* [WORK TASK]: All lines from the start of the listing below through the line containing "or trenches |" are to be written out again exactly, and no others.

* [RECORDS PROVIDED]:
===

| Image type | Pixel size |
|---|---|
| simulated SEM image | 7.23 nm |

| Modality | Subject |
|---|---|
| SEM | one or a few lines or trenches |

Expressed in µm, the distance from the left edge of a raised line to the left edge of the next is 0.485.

===

* [EXERCISE SOLUTION]:
| Image type | Pixel size |
|---|---|
| simulated SEM image | 7.23 nm |

| Modality | Subject |
|---|---|
| SEM | one or a few lines or trenches |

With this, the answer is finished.